___ Data excerpts

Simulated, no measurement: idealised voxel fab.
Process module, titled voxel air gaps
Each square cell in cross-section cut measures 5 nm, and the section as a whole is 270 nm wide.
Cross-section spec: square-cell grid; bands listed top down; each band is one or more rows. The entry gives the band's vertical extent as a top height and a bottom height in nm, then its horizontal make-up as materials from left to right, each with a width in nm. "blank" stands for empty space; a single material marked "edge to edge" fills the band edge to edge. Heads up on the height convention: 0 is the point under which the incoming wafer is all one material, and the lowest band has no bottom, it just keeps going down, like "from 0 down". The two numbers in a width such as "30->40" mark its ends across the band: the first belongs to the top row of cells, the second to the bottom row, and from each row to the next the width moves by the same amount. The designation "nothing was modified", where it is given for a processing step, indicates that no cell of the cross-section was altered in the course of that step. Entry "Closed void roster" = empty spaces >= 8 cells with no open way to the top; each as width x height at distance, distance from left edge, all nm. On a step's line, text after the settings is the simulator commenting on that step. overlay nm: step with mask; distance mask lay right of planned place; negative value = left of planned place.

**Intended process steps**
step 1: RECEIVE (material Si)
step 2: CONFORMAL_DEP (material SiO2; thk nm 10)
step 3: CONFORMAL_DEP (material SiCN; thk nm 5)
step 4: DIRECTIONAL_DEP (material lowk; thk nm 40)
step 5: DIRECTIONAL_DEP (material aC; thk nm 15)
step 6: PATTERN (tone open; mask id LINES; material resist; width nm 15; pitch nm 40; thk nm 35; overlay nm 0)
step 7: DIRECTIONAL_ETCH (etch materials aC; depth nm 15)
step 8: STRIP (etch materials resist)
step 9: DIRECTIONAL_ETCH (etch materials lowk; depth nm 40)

______

In the data above, retype exactly and only the lines between the one holding "step 5: DIRECTIONAL_DEP" and the one holding "step 8: STRIP (etch materials resist)", inclusive.

> Reply
step 5: DIRECTIONAL_DEP (material aC; thk nm 15)
step 6: PATTERN (tone open; mask id LINES; material resist; width nm 15; pitch nm 40; thk nm 35; overlay nm 0)
step 7: DIRECTIONAL_ETCH (etch materials aC; depth nm 15)
step 8: STRIP (etch materials resist)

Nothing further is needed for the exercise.